■ Data
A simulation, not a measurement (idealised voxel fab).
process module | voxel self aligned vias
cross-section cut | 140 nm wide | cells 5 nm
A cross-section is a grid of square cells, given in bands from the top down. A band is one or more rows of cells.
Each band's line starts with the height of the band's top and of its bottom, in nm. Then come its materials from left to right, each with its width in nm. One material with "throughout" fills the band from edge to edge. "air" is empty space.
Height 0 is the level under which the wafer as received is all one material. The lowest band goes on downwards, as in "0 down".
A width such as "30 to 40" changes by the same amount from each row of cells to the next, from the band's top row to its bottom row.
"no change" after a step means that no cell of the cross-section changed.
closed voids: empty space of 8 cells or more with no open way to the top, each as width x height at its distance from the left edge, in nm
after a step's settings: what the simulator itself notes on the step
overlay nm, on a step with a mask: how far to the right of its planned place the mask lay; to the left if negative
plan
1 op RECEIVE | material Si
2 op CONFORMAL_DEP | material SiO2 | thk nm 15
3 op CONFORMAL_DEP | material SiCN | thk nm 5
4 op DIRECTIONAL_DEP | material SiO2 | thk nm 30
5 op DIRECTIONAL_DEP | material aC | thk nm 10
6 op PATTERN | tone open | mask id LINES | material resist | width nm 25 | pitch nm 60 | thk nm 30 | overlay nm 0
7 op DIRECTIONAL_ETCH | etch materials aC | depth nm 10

■ Work instruction
Go through the material above and set each line down verbatim.

■ Exercise answer
A simulation, not a measurement (idealised voxel fab).
process module | voxel self aligned vias
cross-section cut | 140 nm wide | cells 5 nm
A cross-section is a grid of square cells, given in bands from the top down. A band is one or more rows of cells.
Each band's line starts with the height of the band's top and of its bottom, in nm. Then come its materials from left to right, each with its width in nm. One material with "throughout" fills the band from edge to edge. "air" is empty space.
Height 0 is the level under which the wafer as received is all one material. The lowest band goes on downwards, as in "0 down".
A width such as "30 to 40" changes by the same amount from each row of cells to the next, from the band's top row to its bottom row.
"no change" after a step means that no cell of the cross-section changed.
closed voids: empty space of 8 cells or more with no open way to the top, each as width x height at its distance from the left edge, in nm
after a step's settings: what the simulator itself notes on the step
overlay nm, on a step with a mask: how far to the right of its planned place the mask lay; to the left if negative
plan
1 op RECEIVE | material Si
2 op CONFORMAL_DEP | material SiO2 | thk nm 15
3 op CONFORMAL_DEP | material SiCN | thk nm 5
4 op DIRECTIONAL_DEP | material SiO2 | thk nm 30
5 op DIRECTIONAL_DEP | material aC | thk nm 10
6 op PATTERN | tone open | mask id LINES | material resist | width nm 25 | pitch nm 60 | thk nm 30 | overlay nm 0
7 op DIRECTIONAL_ETCH | etch materials aC | depth nm 10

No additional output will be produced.